■ Provided material
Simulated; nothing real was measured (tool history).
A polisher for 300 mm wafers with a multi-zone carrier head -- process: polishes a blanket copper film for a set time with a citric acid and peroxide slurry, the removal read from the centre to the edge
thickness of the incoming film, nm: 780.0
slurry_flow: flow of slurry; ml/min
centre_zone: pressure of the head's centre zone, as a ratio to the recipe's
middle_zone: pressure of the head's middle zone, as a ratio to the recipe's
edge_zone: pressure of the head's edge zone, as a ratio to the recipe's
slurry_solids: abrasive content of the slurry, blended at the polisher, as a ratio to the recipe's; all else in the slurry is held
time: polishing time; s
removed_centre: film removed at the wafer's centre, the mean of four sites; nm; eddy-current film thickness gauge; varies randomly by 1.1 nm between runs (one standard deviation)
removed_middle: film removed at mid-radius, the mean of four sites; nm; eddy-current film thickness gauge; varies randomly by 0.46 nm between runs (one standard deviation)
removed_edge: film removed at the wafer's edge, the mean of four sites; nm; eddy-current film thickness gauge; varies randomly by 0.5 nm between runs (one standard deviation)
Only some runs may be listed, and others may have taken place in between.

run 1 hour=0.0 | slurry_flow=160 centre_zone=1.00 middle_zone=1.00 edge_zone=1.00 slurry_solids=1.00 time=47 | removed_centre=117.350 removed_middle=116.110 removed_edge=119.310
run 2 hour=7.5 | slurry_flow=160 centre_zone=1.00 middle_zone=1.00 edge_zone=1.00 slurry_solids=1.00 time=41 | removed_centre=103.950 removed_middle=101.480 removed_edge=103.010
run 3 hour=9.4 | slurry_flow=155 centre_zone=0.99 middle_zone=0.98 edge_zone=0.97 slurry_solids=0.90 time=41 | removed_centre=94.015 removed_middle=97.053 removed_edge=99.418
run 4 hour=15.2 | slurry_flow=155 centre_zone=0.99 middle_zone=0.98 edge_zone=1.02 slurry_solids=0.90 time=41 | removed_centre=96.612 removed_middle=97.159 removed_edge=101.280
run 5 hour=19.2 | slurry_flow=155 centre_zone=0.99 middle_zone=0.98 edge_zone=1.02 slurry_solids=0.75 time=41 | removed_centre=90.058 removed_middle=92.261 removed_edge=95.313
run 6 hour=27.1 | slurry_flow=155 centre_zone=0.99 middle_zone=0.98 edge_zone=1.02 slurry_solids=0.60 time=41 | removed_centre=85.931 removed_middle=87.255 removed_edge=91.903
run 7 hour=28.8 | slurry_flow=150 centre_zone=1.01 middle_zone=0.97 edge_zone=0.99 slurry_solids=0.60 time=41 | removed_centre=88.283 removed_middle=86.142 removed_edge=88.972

■ Work order
Reproduce, word for word and in full, only the lines above that start at the line with "edge_zone: pressure of" and run through the line with "time: polishing time; s", both ends included.

■ Solution
edge_zone: pressure of the head's edge zone, as a ratio to the recipe's
slurry_solids: abrasive content of the slurry, blended at the polisher, as a ratio to the recipe's; all else in the slurry is held
time: polishing time; s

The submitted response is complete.